--- Data supplied Enclosed Below ---

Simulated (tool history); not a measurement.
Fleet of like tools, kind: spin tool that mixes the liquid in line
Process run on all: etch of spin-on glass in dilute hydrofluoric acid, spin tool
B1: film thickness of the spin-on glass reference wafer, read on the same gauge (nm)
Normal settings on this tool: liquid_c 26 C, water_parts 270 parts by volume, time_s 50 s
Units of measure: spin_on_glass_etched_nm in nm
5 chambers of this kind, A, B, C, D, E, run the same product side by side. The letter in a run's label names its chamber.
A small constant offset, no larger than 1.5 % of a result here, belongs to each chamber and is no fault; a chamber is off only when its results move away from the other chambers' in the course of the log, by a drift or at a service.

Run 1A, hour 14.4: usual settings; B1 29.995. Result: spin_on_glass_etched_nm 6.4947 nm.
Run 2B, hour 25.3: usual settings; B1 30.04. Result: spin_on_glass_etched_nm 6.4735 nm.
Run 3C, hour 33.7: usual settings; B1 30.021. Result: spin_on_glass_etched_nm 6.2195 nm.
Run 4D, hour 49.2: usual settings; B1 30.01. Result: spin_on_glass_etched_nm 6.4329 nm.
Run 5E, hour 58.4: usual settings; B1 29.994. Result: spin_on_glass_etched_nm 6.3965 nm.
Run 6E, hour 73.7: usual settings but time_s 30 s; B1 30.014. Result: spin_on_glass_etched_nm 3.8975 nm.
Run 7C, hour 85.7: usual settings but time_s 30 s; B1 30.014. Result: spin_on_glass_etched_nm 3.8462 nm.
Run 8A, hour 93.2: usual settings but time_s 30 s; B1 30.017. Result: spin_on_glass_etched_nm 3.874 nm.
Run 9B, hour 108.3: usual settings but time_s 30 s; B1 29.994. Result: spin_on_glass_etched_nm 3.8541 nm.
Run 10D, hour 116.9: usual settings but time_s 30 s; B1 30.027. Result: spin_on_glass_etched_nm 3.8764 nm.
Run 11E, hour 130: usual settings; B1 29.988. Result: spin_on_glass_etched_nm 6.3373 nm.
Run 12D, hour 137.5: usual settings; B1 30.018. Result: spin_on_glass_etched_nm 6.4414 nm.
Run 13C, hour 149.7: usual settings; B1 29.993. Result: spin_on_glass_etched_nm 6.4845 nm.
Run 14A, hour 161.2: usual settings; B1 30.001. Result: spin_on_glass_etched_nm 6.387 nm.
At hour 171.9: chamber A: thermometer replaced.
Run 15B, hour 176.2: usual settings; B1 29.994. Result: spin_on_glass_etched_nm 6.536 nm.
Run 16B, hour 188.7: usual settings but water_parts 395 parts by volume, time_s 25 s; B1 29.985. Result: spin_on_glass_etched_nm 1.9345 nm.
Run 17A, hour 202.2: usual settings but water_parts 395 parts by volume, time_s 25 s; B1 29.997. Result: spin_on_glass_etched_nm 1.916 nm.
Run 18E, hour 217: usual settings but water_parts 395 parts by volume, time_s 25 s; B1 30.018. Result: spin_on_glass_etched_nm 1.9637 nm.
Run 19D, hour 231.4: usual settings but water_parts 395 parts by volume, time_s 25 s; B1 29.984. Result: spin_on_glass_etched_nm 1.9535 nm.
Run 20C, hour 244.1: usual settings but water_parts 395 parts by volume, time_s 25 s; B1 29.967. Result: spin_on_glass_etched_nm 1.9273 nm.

--- End of Enclosed Data supplied ---

> _Exercise_
The first line of the records begins the span, and the line containing "B1: film thickness" ends it. Reproduce that span exactly, both ends included.

> _Answer box_
Simulated (tool history); not a measurement.
Fleet of like tools, kind: spin tool that mixes the liquid in line
Process run on all: etch of spin-on glass in dilute hydrofluoric acid, spin tool
B1: film thickness of the spin-on glass reference wafer, read on the same gauge (nm)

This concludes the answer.